## ASSIGNED TASK
The line containing "The tool's runs may not all be listed." marks the end; copy exactly all lines from the start of the material up to and including it.

------------------------------------------------------------------------

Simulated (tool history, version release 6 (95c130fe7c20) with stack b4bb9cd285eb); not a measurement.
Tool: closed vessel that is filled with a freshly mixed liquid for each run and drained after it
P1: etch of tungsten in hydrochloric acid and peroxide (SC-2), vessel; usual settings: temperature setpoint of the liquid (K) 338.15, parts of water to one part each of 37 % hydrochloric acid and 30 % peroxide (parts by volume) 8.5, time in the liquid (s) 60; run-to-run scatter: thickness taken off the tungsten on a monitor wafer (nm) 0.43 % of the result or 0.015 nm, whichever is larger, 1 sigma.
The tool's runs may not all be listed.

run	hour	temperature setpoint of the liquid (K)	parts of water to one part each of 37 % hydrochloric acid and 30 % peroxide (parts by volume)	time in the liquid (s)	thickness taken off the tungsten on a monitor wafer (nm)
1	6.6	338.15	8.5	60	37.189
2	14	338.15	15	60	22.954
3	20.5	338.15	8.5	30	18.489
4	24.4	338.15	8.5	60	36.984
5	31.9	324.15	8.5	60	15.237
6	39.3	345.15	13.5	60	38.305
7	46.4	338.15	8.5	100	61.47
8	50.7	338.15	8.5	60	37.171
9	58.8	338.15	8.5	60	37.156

------------------------------------------------------------------------

## ANSWER SPACE
Simulated (tool history, version release 6 (95c130fe7c20) with stack b4bb9cd285eb); not a measurement.
Tool: closed vessel that is filled with a freshly mixed liquid for each run and drained after it
P1: etch of tungsten in hydrochloric acid and peroxide (SC-2), vessel; usual settings: temperature setpoint of the liquid (K) 338.15, parts of water to one part each of 37 % hydrochloric acid and 30 % peroxide (parts by volume) 8.5, time in the liquid (s) 60; run-to-run scatter: thickness taken off the tungsten on a monitor wafer (nm) 0.43 % of the result or 0.015 nm, whichever is larger, 1 sigma.
The tool's runs may not all be listed.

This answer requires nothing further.